| Work item |
Word for word, restate the lines of the data from the first through the one containing "Format of a", and nothing else.

| Material shown |
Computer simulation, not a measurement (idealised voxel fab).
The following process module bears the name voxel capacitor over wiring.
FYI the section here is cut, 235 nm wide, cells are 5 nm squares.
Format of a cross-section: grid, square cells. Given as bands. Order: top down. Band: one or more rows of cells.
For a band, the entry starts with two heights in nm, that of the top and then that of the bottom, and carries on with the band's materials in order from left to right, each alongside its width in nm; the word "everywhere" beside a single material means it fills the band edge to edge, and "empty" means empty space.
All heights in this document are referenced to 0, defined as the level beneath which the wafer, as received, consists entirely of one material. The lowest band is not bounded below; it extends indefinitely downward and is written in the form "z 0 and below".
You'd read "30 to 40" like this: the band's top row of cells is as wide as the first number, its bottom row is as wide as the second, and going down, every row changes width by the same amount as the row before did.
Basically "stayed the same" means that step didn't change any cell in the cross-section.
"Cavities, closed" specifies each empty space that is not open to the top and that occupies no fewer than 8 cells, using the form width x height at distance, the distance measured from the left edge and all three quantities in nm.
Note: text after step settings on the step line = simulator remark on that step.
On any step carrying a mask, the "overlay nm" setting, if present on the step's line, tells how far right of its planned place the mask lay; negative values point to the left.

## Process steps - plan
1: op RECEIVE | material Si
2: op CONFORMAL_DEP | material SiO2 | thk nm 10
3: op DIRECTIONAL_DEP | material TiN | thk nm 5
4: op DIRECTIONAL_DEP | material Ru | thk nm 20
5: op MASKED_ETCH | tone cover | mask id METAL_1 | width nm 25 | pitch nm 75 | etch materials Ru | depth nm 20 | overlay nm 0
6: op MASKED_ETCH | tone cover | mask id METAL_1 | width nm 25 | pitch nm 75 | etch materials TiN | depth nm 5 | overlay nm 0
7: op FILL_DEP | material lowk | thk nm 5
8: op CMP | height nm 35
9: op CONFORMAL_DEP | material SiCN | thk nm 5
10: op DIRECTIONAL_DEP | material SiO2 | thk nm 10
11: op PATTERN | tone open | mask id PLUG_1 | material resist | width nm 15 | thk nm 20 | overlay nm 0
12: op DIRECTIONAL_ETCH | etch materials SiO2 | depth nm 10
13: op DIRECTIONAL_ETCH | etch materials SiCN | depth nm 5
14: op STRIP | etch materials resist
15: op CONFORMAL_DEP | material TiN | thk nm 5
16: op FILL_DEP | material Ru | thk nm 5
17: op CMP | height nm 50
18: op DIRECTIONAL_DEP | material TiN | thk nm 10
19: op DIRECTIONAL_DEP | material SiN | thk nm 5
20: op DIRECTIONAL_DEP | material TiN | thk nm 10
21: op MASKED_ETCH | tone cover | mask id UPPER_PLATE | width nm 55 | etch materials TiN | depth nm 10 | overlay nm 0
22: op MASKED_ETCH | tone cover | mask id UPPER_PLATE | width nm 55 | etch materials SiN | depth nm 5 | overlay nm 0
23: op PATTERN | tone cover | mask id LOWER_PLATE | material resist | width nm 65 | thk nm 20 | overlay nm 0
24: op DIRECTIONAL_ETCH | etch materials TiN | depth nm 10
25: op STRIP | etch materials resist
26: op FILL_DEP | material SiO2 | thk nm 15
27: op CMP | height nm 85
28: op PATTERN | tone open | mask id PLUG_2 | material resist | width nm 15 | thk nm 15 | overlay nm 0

| Your solution |
Computer simulation, not a measurement (idealised voxel fab).
The following process module bears the name voxel capacitor over wiring.
FYI the section here is cut, 235 nm wide, cells are 5 nm squares.
Format of a cross-section: grid, square cells. Given as bands. Order: top down. Band: one or more rows of cells.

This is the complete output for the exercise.